=== Recorded information ===
-*-*-
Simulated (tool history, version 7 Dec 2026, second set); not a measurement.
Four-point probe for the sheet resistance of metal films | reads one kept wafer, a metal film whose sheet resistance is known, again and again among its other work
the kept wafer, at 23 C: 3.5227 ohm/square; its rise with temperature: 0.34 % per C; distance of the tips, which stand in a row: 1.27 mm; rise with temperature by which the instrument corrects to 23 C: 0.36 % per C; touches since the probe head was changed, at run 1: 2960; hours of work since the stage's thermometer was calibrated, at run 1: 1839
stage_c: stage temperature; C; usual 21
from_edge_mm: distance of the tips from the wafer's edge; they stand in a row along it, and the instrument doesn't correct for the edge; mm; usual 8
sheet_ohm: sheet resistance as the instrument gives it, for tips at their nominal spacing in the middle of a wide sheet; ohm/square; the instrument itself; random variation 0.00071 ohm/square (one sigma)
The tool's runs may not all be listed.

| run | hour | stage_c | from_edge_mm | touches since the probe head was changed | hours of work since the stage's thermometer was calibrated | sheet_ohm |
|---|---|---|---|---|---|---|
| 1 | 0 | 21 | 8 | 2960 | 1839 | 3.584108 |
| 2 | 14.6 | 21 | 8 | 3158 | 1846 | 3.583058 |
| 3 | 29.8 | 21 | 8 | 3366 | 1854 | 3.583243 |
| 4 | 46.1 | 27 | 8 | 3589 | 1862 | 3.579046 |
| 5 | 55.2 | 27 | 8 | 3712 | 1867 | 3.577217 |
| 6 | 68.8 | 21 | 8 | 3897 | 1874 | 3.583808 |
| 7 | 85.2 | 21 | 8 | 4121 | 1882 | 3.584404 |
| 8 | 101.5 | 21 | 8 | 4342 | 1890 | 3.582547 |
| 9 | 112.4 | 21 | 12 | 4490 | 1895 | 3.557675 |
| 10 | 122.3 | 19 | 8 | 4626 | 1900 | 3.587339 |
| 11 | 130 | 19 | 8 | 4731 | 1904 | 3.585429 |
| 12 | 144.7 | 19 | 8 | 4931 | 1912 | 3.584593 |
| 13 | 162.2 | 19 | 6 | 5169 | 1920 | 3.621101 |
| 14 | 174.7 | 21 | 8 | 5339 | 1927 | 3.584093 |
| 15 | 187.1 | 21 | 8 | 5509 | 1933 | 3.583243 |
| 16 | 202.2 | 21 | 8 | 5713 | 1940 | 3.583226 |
-*-*-

In the entries above, one line contains "the kept wafer, at" and another contains "1904 | 3.585429 |". Reproduce exactly those two lines and the lines between them, nothing else.

=== Written answer ===
the kept wafer, at 23 C: 3.5227 ohm/square; its rise with temperature: 0.34 % per C; distance of the tips, which stand in a row: 1.27 mm; rise with temperature by which the instrument corrects to 23 C: 0.36 % per C; touches since the probe head was changed, at run 1: 2960; hours of work since the stage's thermometer was calibrated, at run 1: 1839
stage_c: stage temperature; C; usual 21
from_edge_mm: distance of the tips from the wafer's edge; they stand in a row along it, and the instrument doesn't correct for the edge; mm; usual 8
sheet_ohm: sheet resistance as the instrument gives it, for tips at their nominal spacing in the middle of a wide sheet; ohm/square; the instrument itself; random variation 0.00071 ohm/square (one sigma)
The tool's runs may not all be listed.

| run | hour | stage_c | from_edge_mm | touches since the probe head was changed | hours of work since the stage's thermometer was calibrated | sheet_ohm |
|---|---|---|---|---|---|---|
| 1 | 0 | 21 | 8 | 2960 | 1839 | 3.584108 |
| 2 | 14.6 | 21 | 8 | 3158 | 1846 | 3.583058 |
| 3 | 29.8 | 21 | 8 | 3366 | 1854 | 3.583243 |
| 4 | 46.1 | 27 | 8 | 3589 | 1862 | 3.579046 |
| 5 | 55.2 | 27 | 8 | 3712 | 1867 | 3.577217 |
| 6 | 68.8 | 21 | 8 | 3897 | 1874 | 3.583808 |
| 7 | 85.2 | 21 | 8 | 4121 | 1882 | 3.584404 |
| 8 | 101.5 | 21 | 8 | 4342 | 1890 | 3.582547 |
| 9 | 112.4 | 21 | 12 | 4490 | 1895 | 3.557675 |
| 10 | 122.3 | 19 | 8 | 4626 | 1900 | 3.587339 |
| 11 | 130 | 19 | 8 | 4731 | 1904 | 3.585429 |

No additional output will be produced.